Brief =
Quote the material below exactly as written, from the first line to the line that holds "Section shown: cut.", endpoints included.

Given data =
-.-.-
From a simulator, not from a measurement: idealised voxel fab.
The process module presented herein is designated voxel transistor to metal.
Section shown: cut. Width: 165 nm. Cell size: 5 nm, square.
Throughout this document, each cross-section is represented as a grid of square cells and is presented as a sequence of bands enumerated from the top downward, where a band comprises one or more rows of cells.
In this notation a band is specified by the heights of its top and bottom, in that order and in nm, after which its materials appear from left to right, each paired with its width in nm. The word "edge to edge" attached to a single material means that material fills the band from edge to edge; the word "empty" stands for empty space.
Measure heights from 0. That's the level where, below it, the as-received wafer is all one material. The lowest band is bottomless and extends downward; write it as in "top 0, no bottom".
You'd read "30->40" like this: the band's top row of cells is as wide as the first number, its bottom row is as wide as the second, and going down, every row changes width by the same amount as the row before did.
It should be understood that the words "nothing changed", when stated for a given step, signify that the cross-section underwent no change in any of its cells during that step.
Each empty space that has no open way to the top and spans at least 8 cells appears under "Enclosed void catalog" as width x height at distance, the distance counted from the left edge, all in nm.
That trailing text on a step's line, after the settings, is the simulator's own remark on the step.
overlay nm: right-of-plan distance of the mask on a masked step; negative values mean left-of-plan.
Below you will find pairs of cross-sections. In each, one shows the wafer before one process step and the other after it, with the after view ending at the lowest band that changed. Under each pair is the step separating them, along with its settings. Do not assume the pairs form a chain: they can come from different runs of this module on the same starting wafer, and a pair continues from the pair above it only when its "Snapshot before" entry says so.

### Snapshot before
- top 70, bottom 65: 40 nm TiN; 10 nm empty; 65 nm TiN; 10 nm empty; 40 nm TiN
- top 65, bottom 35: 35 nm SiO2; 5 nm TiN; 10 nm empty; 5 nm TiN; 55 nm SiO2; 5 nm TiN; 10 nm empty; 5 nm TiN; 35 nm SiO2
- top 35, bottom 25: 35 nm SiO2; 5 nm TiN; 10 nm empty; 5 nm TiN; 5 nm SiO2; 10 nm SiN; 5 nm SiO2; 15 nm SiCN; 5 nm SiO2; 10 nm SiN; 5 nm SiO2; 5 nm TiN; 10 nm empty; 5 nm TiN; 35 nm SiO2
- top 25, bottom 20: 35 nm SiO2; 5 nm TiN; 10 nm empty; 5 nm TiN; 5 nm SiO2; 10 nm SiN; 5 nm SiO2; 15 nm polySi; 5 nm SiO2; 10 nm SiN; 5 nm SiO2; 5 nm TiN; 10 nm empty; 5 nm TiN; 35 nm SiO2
-.-.-

Answer section =
From a simulator, not from a measurement: idealised voxel fab.
The process module presented herein is designated voxel transistor to metal.
Section shown: cut. Width: 165 nm. Cell size: 5 nm, square.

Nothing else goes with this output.